### BRIEF
Output the material exactly, with every line intact.

==================================================

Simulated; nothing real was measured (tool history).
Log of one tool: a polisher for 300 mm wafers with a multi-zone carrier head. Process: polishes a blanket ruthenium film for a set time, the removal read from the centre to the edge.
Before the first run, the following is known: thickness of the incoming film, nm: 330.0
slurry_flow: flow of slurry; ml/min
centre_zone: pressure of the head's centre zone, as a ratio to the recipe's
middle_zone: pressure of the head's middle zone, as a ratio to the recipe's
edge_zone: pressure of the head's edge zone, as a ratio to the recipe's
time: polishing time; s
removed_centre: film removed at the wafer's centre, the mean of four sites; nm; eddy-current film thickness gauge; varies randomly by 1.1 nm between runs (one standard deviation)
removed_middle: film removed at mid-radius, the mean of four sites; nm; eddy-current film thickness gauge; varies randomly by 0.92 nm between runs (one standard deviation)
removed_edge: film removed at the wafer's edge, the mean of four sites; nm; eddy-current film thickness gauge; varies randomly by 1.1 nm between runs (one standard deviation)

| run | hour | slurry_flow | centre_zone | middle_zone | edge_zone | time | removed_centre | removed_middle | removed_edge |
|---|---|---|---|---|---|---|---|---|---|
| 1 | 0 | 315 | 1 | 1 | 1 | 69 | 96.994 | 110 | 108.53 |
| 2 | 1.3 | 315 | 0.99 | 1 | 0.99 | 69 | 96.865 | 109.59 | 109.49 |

==================================================

### EXERCISE ANSWER
Simulated; nothing real was measured (tool history).
Log of one tool: a polisher for 300 mm wafers with a multi-zone carrier head. Process: polishes a blanket ruthenium film for a set time, the removal read from the centre to the edge.
Before the first run, the following is known: thickness of the incoming film, nm: 330.0
slurry_flow: flow of slurry; ml/min
centre_zone: pressure of the head's centre zone, as a ratio to the recipe's
middle_zone: pressure of the head's middle zone, as a ratio to the recipe's
edge_zone: pressure of the head's edge zone, as a ratio to the recipe's
time: polishing time; s
removed_centre: film removed at the wafer's centre, the mean of four sites; nm; eddy-current film thickness gauge; varies randomly by 1.1 nm between runs (one standard deviation)
removed_middle: film removed at mid-radius, the mean of four sites; nm; eddy-current film thickness gauge; varies randomly by 0.92 nm between runs (one standard deviation)
removed_edge: film removed at the wafer's edge, the mean of four sites; nm; eddy-current film thickness gauge; varies randomly by 1.1 nm between runs (one standard deviation)

| run | hour | slurry_flow | centre_zone | middle_zone | edge_zone | time | removed_centre | removed_middle | removed_edge |
|---|---|---|---|---|---|---|---|---|---|
| 1 | 0 | 315 | 1 | 1 | 1 | 69 | 96.994 | 110 | 108.53 |
| 2 | 1.3 | 315 | 0.99 | 1 | 0.99 | 69 | 96.865 | 109.59 | 109.49 |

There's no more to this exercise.